• _EXTRACTED MATERIAL_

-*-

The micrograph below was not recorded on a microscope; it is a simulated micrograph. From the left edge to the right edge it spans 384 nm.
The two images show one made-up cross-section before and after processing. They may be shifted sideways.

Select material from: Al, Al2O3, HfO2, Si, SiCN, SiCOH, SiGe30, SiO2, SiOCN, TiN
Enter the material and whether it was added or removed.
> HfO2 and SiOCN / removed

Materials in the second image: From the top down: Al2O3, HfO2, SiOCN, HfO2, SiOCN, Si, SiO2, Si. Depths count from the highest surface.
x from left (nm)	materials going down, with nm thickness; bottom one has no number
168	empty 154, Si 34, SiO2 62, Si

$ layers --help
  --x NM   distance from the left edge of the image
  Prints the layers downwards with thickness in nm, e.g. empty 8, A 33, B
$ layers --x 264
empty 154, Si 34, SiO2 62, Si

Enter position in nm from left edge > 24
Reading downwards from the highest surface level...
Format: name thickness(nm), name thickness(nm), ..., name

-*-

• _REQUIREMENT_
Retype all of the material, exactly as written.

• _RESPONSE_
The micrograph below was not recorded on a microscope; it is a simulated micrograph. From the left edge to the right edge it spans 384 nm.
The two images show one made-up cross-section before and after processing. They may be shifted sideways.

Select material from: Al, Al2O3, HfO2, Si, SiCN, SiCOH, SiGe30, SiO2, SiOCN, TiN
Enter the material and whether it was added or removed.
> HfO2 and SiOCN / removed

Materials in the second image: From the top down: Al2O3, HfO2, SiOCN, HfO2, SiOCN, Si, SiO2, Si. Depths count from the highest surface.
x from left (nm)	materials going down, with nm thickness; bottom one has no number
168	empty 154, Si 34, SiO2 62, Si

$ layers --help
  --x NM   distance from the left edge of the image
  Prints the layers downwards with thickness in nm, e.g. empty 8, A 33, B
$ layers --x 264
empty 154, Si 34, SiO2 62, Si

Enter position in nm from left edge > 24
Reading downwards from the highest surface level...
Format: name thickness(nm), name thickness(nm), ..., name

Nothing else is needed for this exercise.